> Study material:
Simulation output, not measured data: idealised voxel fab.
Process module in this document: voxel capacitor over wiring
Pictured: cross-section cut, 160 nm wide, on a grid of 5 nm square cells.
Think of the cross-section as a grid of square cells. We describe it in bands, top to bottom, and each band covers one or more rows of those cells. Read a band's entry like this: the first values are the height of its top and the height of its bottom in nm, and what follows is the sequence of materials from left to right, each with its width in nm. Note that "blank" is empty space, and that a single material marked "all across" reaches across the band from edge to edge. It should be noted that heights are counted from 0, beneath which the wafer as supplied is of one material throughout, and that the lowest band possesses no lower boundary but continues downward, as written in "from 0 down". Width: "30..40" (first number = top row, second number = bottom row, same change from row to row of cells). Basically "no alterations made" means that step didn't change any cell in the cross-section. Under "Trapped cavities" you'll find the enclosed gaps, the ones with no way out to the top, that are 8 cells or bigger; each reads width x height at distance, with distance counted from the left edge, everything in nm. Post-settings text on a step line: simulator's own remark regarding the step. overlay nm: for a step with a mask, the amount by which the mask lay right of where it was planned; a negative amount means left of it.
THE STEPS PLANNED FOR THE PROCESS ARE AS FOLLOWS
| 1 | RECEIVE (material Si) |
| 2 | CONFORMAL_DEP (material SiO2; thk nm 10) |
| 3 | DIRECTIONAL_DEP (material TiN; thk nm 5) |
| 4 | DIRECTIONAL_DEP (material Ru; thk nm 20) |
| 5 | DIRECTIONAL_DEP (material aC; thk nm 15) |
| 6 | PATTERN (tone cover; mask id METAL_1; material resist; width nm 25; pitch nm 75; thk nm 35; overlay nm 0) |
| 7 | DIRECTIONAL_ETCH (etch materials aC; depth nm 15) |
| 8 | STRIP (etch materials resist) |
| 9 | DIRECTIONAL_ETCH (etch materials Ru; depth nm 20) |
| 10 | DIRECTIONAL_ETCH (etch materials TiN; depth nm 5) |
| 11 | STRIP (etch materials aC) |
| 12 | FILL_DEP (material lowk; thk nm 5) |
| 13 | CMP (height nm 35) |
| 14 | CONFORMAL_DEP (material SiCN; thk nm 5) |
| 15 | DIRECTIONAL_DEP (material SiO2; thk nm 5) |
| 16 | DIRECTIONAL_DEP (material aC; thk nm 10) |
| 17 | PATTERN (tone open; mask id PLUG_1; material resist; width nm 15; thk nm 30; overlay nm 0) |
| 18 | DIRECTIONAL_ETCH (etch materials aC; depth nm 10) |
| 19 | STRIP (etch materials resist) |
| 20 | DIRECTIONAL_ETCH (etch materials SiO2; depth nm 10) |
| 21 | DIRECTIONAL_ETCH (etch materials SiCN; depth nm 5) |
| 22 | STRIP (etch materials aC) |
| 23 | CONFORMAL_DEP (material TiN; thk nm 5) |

> Work task:
Please print the records above exactly from their first line. End with the line containing "Pictured: cross-section cut, 160", and include it.

> Written solution:
Simulation output, not measured data: idealised voxel fab.
Process module in this document: voxel capacitor over wiring
Pictured: cross-section cut, 160 nm wide, on a grid of 5 nm square cells.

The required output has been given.